§ Provided information
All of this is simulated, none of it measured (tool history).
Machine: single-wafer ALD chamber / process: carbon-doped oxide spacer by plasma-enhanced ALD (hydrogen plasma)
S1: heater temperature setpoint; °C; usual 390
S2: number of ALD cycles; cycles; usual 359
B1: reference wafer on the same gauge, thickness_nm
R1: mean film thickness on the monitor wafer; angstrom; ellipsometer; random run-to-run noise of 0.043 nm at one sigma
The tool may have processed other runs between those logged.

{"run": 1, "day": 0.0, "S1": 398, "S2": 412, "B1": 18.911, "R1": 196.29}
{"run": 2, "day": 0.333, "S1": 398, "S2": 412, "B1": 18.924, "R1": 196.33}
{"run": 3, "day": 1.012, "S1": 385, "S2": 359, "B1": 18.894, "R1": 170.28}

§ Work task
Output the whole listing exactly.

§ Solution
All of this is simulated, none of it measured (tool history).
Machine: single-wafer ALD chamber / process: carbon-doped oxide spacer by plasma-enhanced ALD (hydrogen plasma)
S1: heater temperature setpoint; °C; usual 390
S2: number of ALD cycles; cycles; usual 359
B1: reference wafer on the same gauge, thickness_nm
R1: mean film thickness on the monitor wafer; angstrom; ellipsometer; random run-to-run noise of 0.043 nm at one sigma
The tool may have processed other runs between those logged.

{"run": 1, "day": 0.0, "S1": 398, "S2": 412, "B1": 18.911, "R1": 196.29}
{"run": 2, "day": 0.333, "S1": 398, "S2": 412, "B1": 18.924, "R1": 196.33}
{"run": 3, "day": 1.012, "S1": 385, "S2": 359, "B1": 18.894, "R1": 170.28}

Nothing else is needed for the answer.